- [Work instruction]: Print, from the listing below, the lines starting at the line containing "It should be" and ending at the line containing "cross-section as it was.", exactly as they stand, and print nothing else.

(Material shown)

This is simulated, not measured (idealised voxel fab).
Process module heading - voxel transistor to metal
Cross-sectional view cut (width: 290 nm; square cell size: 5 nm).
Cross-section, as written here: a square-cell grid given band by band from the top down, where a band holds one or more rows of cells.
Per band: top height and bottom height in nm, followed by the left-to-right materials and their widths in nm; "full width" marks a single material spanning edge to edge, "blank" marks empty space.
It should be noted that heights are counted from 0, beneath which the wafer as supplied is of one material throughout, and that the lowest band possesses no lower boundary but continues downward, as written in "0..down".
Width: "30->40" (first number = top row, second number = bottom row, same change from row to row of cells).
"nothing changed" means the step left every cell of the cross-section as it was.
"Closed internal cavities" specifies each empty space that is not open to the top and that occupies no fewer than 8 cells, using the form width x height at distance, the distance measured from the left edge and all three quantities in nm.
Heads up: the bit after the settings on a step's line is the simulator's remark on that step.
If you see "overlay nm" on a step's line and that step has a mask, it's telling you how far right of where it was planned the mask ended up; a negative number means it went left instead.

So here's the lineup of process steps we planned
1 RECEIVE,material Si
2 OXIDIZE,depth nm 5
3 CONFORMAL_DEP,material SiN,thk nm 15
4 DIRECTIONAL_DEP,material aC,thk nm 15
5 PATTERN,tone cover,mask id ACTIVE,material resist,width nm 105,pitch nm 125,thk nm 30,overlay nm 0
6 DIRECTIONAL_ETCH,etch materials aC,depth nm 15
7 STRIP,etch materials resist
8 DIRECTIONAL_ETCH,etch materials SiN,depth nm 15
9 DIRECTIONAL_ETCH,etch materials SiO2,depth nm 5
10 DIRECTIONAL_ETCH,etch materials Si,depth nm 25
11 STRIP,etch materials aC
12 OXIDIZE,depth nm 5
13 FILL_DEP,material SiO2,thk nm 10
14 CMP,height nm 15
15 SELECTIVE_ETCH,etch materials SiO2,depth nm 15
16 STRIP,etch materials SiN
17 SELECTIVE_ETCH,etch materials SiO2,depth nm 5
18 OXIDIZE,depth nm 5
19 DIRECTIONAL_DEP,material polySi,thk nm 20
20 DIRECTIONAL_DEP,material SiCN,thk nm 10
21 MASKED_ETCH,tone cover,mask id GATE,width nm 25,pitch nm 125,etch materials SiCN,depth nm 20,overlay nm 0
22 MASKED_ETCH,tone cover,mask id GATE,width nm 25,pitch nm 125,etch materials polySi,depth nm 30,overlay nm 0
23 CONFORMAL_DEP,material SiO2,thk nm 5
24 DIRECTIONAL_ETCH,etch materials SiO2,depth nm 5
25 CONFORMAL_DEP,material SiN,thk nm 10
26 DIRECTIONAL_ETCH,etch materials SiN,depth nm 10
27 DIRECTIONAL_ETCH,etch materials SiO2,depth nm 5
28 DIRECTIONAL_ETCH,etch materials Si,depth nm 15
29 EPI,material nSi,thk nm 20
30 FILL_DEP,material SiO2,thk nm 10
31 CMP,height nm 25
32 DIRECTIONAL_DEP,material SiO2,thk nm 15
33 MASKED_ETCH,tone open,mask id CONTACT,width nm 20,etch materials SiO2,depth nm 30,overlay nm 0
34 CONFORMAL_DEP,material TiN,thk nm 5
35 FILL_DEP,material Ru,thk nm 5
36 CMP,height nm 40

(End Material shown)

- [Written answer]:
It should be noted that heights are counted from 0, beneath which the wafer as supplied is of one material throughout, and that the lowest band possesses no lower boundary but continues downward, as written in "0..down".
Width: "30->40" (first number = top row, second number = bottom row, same change from row to row of cells).
"nothing changed" means the step left every cell of the cross-section as it was.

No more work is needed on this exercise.